- _Given data_
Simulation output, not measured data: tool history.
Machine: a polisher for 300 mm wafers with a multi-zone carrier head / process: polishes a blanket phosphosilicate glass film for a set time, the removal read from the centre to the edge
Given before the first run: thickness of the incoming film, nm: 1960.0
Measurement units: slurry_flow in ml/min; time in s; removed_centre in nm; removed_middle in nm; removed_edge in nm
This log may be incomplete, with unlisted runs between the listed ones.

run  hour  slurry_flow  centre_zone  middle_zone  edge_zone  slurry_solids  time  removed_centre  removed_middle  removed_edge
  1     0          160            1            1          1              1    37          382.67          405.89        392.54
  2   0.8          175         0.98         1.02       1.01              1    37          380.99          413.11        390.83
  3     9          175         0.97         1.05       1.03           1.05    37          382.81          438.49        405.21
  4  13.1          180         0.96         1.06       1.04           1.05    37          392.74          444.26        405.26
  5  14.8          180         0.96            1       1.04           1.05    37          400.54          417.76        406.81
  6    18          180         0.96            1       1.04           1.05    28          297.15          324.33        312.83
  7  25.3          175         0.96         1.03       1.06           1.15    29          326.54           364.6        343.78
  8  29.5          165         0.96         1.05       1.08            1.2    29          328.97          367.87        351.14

- _Work order_
The data must be printed verbatim, line by line.

- _Exercise answer_
Simulation output, not measured data: tool history.
Machine: a polisher for 300 mm wafers with a multi-zone carrier head / process: polishes a blanket phosphosilicate glass film for a set time, the removal read from the centre to the edge
Given before the first run: thickness of the incoming film, nm: 1960.0
Measurement units: slurry_flow in ml/min; time in s; removed_centre in nm; removed_middle in nm; removed_edge in nm
This log may be incomplete, with unlisted runs between the listed ones.

run  hour  slurry_flow  centre_zone  middle_zone  edge_zone  slurry_solids  time  removed_centre  removed_middle  removed_edge
  1     0          160            1            1          1              1    37          382.67          405.89        392.54
  2   0.8          175         0.98         1.02       1.01              1    37          380.99          413.11        390.83
  3     9          175         0.97         1.05       1.03           1.05    37          382.81          438.49        405.21
  4  13.1          180         0.96         1.06       1.04           1.05    37          392.74          444.26        405.26
  5  14.8          180         0.96            1       1.04           1.05    37          400.54          417.76        406.81
  6    18          180         0.96            1       1.04           1.05    28          297.15          324.33        312.83
  7  25.3          175         0.96         1.03       1.06           1.15    29          326.54           364.6        343.78
  8  29.5          165         0.96         1.05       1.08            1.2    29          328.97          367.87        351.14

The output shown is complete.